**Assigned task:**
Given the entries that follow, write out exactly the lines starting at the one containing "closed voids: empty" and ending at the one containing "below 0: unchanged", both ends included, and only those.

►

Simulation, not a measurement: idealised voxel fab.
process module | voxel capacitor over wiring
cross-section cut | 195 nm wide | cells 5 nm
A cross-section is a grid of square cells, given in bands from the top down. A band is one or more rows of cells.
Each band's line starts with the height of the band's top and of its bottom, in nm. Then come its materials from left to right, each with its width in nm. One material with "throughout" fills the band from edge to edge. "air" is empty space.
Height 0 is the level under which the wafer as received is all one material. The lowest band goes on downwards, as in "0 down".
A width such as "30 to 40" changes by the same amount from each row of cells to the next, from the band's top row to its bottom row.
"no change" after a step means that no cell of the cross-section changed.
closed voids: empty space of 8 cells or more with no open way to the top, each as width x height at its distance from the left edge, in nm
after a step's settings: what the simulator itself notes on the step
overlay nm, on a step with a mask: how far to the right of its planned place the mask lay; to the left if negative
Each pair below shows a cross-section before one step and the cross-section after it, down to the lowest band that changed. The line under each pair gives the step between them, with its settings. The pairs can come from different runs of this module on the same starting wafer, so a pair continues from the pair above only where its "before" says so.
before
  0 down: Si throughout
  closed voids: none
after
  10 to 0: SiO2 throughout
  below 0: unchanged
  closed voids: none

◄

**Worked solution:**
closed voids: empty space of 8 cells or more with no open way to the top, each as width x height at its distance from the left edge, in nm
after a step's settings: what the simulator itself notes on the step
overlay nm, on a step with a mask: how far to the right of its planned place the mask lay; to the left if negative
Each pair below shows a cross-section before one step and the cross-section after it, down to the lowest band that changed. The line under each pair gives the step between them, with its settings. The pairs can come from different runs of this module on the same starting wafer, so a pair continues from the pair above only where its "before" says so.
before
  0 down: Si throughout
  closed voids: none
after
  10 to 0: SiO2 throughout
  below 0: unchanged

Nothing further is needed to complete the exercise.